* ACTION ITEM: The whole listing needs to be returned exactly as it appears.

* THE DATA:
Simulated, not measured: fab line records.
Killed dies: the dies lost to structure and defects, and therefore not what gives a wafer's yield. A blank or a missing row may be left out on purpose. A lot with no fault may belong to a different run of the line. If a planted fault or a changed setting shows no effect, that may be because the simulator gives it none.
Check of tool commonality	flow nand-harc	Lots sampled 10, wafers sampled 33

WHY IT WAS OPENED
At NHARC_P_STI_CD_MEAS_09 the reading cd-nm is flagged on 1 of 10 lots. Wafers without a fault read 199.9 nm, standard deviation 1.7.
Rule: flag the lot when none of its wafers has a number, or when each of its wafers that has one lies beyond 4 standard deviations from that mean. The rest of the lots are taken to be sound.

* REPLY:
Simulated, not measured: fab line records.
Killed dies: the dies lost to structure and defects, and therefore not what gives a wafer's yield. A blank or a missing row may be left out on purpose. A lot with no fault may belong to a different run of the line. If a planted fault or a changed setting shows no effect, that may be because the simulator gives it none.
Check of tool commonality	flow nand-harc	Lots sampled 10, wafers sampled 33

WHY IT WAS OPENED
At NHARC_P_STI_CD_MEAS_09 the reading cd-nm is flagged on 1 of 10 lots. Wafers without a fault read 199.9 nm, standard deviation 1.7.
Rule: flag the lot when none of its wafers has a number, or when each of its wafers that has one lies beyond 4 standard deviations from that mean. The rest of the lots are taken to be sound.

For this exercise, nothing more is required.